**Requirement:**
Please copy, exactly as they appear below, the lines from the one containing "First seen on" through the one containing "2. WHAT IT IS AND WHAT IT IS NOT".

═══ Provided material ═══
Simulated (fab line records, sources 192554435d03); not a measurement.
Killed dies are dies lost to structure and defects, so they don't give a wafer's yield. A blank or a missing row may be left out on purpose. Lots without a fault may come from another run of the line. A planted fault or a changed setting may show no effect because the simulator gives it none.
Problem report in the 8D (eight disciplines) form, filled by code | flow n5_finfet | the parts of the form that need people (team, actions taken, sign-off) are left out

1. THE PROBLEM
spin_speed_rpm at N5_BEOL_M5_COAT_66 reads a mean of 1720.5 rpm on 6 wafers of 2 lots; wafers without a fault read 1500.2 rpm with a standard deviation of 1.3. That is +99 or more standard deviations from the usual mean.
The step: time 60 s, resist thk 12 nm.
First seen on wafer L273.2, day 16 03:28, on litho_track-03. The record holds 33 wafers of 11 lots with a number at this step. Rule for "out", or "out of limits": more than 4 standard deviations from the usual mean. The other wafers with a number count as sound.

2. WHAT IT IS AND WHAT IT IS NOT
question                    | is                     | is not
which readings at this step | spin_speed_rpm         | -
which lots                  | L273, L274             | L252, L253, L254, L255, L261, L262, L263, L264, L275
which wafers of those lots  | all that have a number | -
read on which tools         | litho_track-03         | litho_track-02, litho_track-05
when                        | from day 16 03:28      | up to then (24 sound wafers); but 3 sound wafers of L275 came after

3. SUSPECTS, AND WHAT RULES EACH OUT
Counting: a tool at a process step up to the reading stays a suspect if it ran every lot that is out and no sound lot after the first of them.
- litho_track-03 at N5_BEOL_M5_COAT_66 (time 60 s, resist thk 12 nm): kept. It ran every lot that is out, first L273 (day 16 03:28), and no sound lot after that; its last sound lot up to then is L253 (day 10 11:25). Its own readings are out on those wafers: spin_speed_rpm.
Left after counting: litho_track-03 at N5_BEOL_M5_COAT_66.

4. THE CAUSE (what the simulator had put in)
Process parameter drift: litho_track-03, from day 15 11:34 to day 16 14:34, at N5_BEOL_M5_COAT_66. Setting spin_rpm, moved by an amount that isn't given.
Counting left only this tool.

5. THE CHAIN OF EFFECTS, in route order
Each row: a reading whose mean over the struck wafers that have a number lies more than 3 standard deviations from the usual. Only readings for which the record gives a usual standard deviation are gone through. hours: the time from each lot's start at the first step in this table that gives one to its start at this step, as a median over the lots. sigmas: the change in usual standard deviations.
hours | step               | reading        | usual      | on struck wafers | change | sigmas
═══

**Your response:**
First seen on wafer L273.2, day 16 03:28, on litho_track-03. The record holds 33 wafers of 11 lots with a number at this step. Rule for "out", or "out of limits": more than 4 standard deviations from the usual mean. The other wafers with a number count as sound.

2. WHAT IT IS AND WHAT IT IS NOT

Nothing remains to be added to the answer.